> [Action item] The data below holds the lines to copy: everything from the line containing "B1: reference wafer" to the line containing "R1: mean film", both ends included, set down exactly.

◇ ◇ ◇ ◇ ◇

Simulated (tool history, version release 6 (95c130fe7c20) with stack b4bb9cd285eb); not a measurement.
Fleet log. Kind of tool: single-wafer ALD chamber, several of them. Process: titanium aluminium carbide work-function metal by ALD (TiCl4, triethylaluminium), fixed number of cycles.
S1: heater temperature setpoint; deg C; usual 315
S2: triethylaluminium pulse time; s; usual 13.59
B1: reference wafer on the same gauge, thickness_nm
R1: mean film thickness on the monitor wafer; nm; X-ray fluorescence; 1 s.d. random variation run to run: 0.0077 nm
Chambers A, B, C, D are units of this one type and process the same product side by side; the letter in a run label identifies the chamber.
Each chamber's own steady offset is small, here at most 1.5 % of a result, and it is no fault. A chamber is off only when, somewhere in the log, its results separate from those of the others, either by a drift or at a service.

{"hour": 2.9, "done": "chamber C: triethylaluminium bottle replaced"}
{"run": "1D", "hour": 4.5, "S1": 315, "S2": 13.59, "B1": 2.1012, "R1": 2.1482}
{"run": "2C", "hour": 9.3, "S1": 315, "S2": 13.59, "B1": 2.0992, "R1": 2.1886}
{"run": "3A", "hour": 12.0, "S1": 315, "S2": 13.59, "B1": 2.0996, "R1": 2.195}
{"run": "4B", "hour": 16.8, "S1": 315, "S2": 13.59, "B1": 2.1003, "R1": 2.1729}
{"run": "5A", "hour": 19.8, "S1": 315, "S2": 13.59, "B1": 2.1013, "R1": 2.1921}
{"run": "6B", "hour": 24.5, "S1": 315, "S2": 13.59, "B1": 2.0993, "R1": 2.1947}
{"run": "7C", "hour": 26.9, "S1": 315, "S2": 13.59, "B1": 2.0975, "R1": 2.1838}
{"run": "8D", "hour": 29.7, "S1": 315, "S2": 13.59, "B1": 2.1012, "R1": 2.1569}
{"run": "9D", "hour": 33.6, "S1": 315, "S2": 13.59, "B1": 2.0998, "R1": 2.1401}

◇ ◇ ◇ ◇ ◇

> [Response box]
B1: reference wafer on the same gauge, thickness_nm
R1: mean film thickness on the monitor wafer; nm; X-ray fluorescence; 1 s.d. random variation run to run: 0.0077 nm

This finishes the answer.